#### DATA RECORDS ####

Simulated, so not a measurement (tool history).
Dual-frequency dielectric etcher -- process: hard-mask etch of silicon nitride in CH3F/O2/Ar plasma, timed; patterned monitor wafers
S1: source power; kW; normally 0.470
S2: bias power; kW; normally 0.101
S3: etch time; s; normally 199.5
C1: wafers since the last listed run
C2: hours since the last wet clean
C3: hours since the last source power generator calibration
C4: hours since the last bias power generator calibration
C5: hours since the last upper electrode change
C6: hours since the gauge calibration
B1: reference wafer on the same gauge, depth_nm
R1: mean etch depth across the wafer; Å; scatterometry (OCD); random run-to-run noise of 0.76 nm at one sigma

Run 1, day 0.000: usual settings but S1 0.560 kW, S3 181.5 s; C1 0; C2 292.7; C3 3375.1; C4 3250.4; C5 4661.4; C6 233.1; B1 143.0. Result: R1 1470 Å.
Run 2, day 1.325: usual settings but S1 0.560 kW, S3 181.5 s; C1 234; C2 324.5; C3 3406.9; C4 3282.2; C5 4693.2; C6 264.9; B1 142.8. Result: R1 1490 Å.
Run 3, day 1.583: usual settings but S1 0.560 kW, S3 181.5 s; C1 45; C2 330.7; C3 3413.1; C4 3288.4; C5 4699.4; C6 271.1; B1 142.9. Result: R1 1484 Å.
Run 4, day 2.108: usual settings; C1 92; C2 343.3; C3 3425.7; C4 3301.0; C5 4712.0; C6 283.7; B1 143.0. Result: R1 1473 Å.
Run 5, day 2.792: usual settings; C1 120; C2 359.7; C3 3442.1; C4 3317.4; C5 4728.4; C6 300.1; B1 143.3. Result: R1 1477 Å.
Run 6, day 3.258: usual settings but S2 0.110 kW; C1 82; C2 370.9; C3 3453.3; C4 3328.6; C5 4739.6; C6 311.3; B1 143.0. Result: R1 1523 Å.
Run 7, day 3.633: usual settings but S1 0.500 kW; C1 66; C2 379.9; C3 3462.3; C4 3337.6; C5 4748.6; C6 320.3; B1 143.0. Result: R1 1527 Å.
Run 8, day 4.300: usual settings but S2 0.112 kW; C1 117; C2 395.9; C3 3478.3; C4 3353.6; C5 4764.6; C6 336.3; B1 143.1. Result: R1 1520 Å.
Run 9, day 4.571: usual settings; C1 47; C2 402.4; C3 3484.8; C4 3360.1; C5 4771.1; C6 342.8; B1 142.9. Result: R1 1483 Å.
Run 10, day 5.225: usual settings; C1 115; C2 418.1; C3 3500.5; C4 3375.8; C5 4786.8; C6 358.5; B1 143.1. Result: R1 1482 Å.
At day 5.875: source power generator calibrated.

####

[ASSIGNMENT]
In the material above, locate the line containing "C4: hours since" and the line containing "R1: mean etch". Transcribe exactly those two lines and every line between them, and nothing more.

[WRITTEN ANSWER]
C4: hours since the last bias power generator calibration
C5: hours since the last upper electrode change
C6: hours since the gauge calibration
B1: reference wafer on the same gauge, depth_nm
R1: mean etch depth across the wafer; Å; scatterometry (OCD); random run-to-run noise of 0.76 nm at one sigma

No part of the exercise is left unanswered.